WORK INSTRUCTION. Return each line exactly as written. Begin with the first line of the entries and end with the line that has "One pile of".

════════

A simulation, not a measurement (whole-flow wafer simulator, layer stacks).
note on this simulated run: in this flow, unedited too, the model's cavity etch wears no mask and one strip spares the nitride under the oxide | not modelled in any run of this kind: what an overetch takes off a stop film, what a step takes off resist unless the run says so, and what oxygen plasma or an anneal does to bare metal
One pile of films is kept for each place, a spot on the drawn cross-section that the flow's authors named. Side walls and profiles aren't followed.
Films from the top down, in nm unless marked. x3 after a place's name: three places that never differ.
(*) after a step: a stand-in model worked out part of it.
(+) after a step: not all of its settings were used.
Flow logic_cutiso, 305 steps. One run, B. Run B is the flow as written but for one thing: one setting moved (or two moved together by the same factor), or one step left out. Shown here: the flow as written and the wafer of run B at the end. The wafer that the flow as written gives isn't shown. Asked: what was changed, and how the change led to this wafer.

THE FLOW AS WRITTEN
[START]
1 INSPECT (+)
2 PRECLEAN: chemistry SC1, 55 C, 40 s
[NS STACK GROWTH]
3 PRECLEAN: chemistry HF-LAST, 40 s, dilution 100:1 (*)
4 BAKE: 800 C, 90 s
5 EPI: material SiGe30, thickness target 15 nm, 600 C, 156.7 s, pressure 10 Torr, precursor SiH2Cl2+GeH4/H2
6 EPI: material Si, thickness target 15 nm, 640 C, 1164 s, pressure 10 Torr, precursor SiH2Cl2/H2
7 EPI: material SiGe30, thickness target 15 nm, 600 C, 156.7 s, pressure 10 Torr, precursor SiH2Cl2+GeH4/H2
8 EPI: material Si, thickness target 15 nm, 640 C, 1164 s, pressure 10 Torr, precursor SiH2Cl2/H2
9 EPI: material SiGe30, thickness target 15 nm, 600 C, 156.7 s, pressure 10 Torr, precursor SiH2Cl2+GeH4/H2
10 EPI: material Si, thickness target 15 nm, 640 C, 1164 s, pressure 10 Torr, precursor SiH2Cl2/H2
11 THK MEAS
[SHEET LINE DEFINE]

════════

RESULT.
A simulation, not a measurement (whole-flow wafer simulator, layer stacks).
note on this simulated run: in this flow, unedited too, the model's cavity etch wears no mask and one strip spares the nitride under the oxide | not modelled in any run of this kind: what an overetch takes off a stop film, what a step takes off resist unless the run says so, and what oxygen plasma or an anneal does to bare metal
One pile of films is kept for each place, a spot on the drawn cross-section that the flow's authors named. Side walls and profiles aren't followed.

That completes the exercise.